**Brief**
Repeat each record that follows, keeping it identical.

### Information provided
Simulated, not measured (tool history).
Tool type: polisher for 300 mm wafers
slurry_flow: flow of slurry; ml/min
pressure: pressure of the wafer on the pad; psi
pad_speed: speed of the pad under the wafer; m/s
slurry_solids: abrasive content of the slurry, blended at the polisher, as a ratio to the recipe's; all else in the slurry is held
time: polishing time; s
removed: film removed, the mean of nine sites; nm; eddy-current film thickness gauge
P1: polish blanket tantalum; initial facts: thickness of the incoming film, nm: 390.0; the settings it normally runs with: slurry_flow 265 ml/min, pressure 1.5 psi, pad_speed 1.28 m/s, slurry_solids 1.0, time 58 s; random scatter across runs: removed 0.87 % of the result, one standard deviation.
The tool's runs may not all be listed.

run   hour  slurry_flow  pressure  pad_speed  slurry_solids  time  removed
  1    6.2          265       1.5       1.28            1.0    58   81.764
######

**Response area**
Simulated, not measured (tool history).
Tool type: polisher for 300 mm wafers
slurry_flow: flow of slurry; ml/min
pressure: pressure of the wafer on the pad; psi
pad_speed: speed of the pad under the wafer; m/s
slurry_solids: abrasive content of the slurry, blended at the polisher, as a ratio to the recipe's; all else in the slurry is held
time: polishing time; s
removed: film removed, the mean of nine sites; nm; eddy-current film thickness gauge
P1: polish blanket tantalum; initial facts: thickness of the incoming film, nm: 390.0; the settings it normally runs with: slurry_flow 265 ml/min, pressure 1.5 psi, pad_speed 1.28 m/s, slurry_solids 1.0, time 58 s; random scatter across runs: removed 0.87 % of the result, one standard deviation.
The tool's runs may not all be listed.

run   hour  slurry_flow  pressure  pad_speed  slurry_solids  time  removed
  1    6.2          265       1.5       1.28            1.0    58   81.764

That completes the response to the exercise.